⟨

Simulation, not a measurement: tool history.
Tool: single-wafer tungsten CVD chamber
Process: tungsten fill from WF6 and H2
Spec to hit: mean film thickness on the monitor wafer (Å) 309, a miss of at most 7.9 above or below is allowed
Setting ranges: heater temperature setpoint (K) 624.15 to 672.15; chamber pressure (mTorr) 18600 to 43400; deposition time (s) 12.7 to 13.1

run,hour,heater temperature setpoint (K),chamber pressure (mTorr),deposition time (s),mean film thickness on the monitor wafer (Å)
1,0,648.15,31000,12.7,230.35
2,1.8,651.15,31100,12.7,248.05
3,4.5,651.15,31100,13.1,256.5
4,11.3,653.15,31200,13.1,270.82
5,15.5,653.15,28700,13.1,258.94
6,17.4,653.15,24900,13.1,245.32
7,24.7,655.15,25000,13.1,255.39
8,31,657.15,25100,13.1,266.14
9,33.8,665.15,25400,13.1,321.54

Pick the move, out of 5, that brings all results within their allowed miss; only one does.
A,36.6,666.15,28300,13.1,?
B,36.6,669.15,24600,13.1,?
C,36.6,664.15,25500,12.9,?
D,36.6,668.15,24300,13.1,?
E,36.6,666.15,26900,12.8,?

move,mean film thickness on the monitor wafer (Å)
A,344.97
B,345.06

⟩

### Exercise
Each line from the top of the material above through the line containing "5,15.5,653.15,28700,13.1,258.94" must be output exactly, and no other line.

### Task answer
Simulation, not a measurement: tool history.
Tool: single-wafer tungsten CVD chamber
Process: tungsten fill from WF6 and H2
Spec to hit: mean film thickness on the monitor wafer (Å) 309, a miss of at most 7.9 above or below is allowed
Setting ranges: heater temperature setpoint (K) 624.15 to 672.15; chamber pressure (mTorr) 18600 to 43400; deposition time (s) 12.7 to 13.1

run,hour,heater temperature setpoint (K),chamber pressure (mTorr),deposition time (s),mean film thickness on the monitor wafer (Å)
1,0,648.15,31000,12.7,230.35
2,1.8,651.15,31100,12.7,248.05
3,4.5,651.15,31100,13.1,256.5
4,11.3,653.15,31200,13.1,270.82
5,15.5,653.15,28700,13.1,258.94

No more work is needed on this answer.